Provided material:
━━━━

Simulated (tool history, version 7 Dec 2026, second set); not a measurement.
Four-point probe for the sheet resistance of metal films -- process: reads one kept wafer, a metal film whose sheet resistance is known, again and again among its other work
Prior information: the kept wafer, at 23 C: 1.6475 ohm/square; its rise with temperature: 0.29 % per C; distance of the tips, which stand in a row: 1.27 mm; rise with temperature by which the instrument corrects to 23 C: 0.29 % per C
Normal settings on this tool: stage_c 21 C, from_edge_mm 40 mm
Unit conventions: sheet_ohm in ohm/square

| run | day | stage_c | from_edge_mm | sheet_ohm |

━━━━

Work item: Every entry above needs to be quoted exactly.

Problem solution:
Simulated (tool history, version 7 Dec 2026, second set); not a measurement.
Four-point probe for the sheet resistance of metal films -- process: reads one kept wafer, a metal film whose sheet resistance is known, again and again among its other work
Prior information: the kept wafer, at 23 C: 1.6475 ohm/square; its rise with temperature: 0.29 % per C; distance of the tips, which stand in a row: 1.27 mm; rise with temperature by which the instrument corrects to 23 C: 0.29 % per C
Normal settings on this tool: stage_c 21 C, from_edge_mm 40 mm
Unit conventions: sheet_ohm in ohm/square

| run | day | stage_c | from_edge_mm | sheet_ohm |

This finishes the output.